* _ACTION ITEM_
Nothing outside the stretch is wanted. Repeat exactly the lines of the listing below from the one that contains "L379.3 | 14.6" through the one that contains "Correct placement for", both ends included.

* _PROVIDED MATERIAL_
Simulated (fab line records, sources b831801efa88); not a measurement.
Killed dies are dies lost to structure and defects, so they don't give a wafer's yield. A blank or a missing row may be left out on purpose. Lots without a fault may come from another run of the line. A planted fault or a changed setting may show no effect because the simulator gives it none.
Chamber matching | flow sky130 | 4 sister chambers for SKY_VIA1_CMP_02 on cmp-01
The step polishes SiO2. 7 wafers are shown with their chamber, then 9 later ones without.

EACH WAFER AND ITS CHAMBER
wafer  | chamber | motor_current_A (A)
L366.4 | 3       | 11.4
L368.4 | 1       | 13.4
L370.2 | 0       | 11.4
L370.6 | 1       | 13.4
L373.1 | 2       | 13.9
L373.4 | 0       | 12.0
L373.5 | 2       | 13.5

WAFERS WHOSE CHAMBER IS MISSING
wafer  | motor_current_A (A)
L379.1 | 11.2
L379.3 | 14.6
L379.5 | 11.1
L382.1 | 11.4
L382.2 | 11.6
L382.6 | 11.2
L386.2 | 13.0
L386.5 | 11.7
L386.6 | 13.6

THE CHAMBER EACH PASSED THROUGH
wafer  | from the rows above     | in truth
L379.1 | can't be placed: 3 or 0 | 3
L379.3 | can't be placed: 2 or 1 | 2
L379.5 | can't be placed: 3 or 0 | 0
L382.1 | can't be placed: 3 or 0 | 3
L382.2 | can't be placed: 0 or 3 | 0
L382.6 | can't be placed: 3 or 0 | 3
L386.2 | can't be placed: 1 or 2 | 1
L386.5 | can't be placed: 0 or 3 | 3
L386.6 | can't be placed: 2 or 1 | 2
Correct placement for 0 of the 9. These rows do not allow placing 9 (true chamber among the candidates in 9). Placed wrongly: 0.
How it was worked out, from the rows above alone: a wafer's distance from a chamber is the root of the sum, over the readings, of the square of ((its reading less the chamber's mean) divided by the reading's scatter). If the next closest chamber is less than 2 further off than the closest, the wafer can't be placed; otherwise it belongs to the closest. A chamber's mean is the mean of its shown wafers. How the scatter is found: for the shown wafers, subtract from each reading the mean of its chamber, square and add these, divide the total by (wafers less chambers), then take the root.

* _EXERCISE SOLUTION_
L379.3 | 14.6
L379.5 | 11.1
L382.1 | 11.4
L382.2 | 11.6
L382.6 | 11.2
L386.2 | 13.0
L386.5 | 11.7
L386.6 | 13.6

THE CHAMBER EACH PASSED THROUGH
wafer  | from the rows above     | in truth
L379.1 | can't be placed: 3 or 0 | 3
L379.3 | can't be placed: 2 or 1 | 2
L379.5 | can't be placed: 3 or 0 | 0
L382.1 | can't be placed: 3 or 0 | 3
L382.2 | can't be placed: 0 or 3 | 0
L382.6 | can't be placed: 3 or 0 | 3
L386.2 | can't be placed: 1 or 2 | 1
L386.5 | can't be placed: 0 or 3 | 3
L386.6 | can't be placed: 2 or 1 | 2
Correct placement for 0 of the 9. These rows do not allow placing 9 (true chamber among the candidates in 9). Placed wrongly: 0.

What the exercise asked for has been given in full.